**** Study material ****

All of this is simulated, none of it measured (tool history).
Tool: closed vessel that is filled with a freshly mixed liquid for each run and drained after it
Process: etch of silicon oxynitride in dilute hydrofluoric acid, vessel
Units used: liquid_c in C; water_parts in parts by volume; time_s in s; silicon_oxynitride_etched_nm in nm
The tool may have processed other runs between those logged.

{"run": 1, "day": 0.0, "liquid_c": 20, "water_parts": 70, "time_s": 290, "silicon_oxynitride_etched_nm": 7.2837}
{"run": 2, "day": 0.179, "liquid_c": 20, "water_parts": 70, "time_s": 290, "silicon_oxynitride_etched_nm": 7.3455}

****

Nothing in the records above may differ in your copy; retype them in full.

**Exercise solution**
All of this is simulated, none of it measured (tool history).
Tool: closed vessel that is filled with a freshly mixed liquid for each run and drained after it
Process: etch of silicon oxynitride in dilute hydrofluoric acid, vessel
Units used: liquid_c in C; water_parts in parts by volume; time_s in s; silicon_oxynitride_etched_nm in nm
The tool may have processed other runs between those logged.

{"run": 1, "day": 0.0, "liquid_c": 20, "water_parts": 70, "time_s": 290, "silicon_oxynitride_etched_nm": 7.2837}
{"run": 2, "day": 0.179, "liquid_c": 20, "water_parts": 70, "time_s": 290, "silicon_oxynitride_etched_nm": 7.3455}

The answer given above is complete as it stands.